# Work order:
Through the line that contains "Purpose: identify the", return the data below exactly, starting at its first line; leave the rest out.

# Record extracts:
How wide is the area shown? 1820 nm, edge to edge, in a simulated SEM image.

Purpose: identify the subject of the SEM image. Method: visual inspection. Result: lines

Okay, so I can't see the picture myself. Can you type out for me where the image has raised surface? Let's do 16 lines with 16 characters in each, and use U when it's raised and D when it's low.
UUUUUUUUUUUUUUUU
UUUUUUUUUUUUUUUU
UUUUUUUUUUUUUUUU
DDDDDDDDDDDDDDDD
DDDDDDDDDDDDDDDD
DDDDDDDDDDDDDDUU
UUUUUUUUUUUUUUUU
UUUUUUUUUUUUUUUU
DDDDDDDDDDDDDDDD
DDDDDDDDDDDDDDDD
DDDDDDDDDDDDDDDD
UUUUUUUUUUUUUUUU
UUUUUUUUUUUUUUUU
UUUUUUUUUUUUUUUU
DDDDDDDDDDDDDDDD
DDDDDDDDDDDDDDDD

# Exercise answer:
How wide is the area shown? 1820 nm, edge to edge, in a simulated SEM image.

Purpose: identify the subject of the SEM image. Method: visual inspection. Result: lines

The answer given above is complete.